Assigned task: Restate the listing below word for word.

Dataset:
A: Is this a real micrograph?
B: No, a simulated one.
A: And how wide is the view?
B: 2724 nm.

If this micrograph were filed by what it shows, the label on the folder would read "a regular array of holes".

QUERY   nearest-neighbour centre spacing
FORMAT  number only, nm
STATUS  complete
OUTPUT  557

Your solution:
A: Is this a real micrograph?
B: No, a simulated one.
A: And how wide is the view?
B: 2724 nm.

If this micrograph were filed by what it shows, the label on the folder would read "a regular array of holes".

QUERY   nearest-neighbour centre spacing
FORMAT  number only, nm
STATUS  complete
OUTPUT  557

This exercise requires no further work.